> [Source data]
.....

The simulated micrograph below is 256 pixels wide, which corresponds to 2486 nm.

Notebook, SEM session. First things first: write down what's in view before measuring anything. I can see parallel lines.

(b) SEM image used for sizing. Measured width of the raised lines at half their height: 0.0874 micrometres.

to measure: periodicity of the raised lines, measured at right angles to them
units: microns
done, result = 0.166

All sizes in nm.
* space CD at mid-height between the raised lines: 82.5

.....

> [Task item]
What should be returned is the run of lines from the first line of the material through the line containing "All sizes in nm.", exact and inclusive, and nothing else.

> [Solution]
The simulated micrograph below is 256 pixels wide, which corresponds to 2486 nm.

Notebook, SEM session. First things first: write down what's in view before measuring anything. I can see parallel lines.

(b) SEM image used for sizing. Measured width of the raised lines at half their height: 0.0874 micrometres.

to measure: periodicity of the raised lines, measured at right angles to them
units: microns
done, result = 0.166

All sizes in nm.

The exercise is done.